## Work item
Starting at the line that contains "5 op PATTERN" in the listing below, write out every line word for word until you have written the line that contains "12 op SELECTIVE_ETCH".

--- Record excerpts Enclosed Below ---

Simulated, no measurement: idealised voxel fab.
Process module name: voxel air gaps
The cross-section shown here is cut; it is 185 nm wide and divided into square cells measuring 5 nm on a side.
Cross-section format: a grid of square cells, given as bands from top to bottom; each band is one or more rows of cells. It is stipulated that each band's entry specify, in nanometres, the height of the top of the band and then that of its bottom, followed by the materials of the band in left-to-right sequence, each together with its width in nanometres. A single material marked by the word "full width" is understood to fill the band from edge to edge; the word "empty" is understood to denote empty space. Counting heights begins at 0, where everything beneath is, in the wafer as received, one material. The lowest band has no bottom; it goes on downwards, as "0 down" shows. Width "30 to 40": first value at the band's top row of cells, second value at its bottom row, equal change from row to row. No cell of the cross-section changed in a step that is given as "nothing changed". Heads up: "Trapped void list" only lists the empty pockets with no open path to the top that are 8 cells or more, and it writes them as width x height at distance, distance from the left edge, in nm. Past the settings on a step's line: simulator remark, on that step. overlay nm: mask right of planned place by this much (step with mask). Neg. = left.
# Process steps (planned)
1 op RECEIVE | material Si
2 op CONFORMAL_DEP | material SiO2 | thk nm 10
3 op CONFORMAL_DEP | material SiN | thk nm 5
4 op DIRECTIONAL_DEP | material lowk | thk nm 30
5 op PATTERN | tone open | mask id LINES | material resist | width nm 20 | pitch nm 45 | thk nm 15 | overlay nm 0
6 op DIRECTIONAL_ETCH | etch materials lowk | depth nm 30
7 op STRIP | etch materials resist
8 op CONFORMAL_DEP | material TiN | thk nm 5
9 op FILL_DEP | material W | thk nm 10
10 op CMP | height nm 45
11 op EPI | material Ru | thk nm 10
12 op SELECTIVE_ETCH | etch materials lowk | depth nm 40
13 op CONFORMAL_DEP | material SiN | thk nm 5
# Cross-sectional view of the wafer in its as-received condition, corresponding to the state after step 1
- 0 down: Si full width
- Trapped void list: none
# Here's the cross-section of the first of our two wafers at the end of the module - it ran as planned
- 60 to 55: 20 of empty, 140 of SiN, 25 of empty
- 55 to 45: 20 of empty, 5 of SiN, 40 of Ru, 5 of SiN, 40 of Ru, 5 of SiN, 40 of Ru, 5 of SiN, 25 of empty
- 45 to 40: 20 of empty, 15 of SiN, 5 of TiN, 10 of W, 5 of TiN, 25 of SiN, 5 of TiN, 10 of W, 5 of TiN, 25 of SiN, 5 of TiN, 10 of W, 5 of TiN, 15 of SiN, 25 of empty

--- End of Enclosed Record excerpts ---

## Response
5 op PATTERN | tone open | mask id LINES | material resist | width nm 20 | pitch nm 45 | thk nm 15 | overlay nm 0
6 op DIRECTIONAL_ETCH | etch materials lowk | depth nm 30
7 op STRIP | etch materials resist
8 op CONFORMAL_DEP | material TiN | thk nm 5
9 op FILL_DEP | material W | thk nm 10
10 op CMP | height nm 45
11 op EPI | material Ru | thk nm 10
12 op SELECTIVE_ETCH | etch materials lowk | depth nm 40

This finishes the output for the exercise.